Assignment — Reproduce each line from the first in the data through the line that contains "Cross-section cut spans" exactly; give nothing else.

Source material —
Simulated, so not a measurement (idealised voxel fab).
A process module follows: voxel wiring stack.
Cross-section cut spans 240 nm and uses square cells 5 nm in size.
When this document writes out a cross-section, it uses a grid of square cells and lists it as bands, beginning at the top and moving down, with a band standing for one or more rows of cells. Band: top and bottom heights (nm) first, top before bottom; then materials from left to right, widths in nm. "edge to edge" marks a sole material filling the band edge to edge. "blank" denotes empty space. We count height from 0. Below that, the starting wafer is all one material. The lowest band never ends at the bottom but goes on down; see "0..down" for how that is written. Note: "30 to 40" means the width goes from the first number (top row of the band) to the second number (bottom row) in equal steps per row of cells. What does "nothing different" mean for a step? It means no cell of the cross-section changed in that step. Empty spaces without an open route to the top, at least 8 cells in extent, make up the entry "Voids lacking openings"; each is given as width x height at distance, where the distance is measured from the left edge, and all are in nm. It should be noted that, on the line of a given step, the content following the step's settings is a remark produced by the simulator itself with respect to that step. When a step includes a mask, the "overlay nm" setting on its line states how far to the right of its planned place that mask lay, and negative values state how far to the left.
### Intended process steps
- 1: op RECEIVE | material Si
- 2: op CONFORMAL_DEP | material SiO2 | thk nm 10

Exercise result —
Simulated, so not a measurement (idealised voxel fab).
A process module follows: voxel wiring stack.
Cross-section cut spans 240 nm and uses square cells 5 nm in size.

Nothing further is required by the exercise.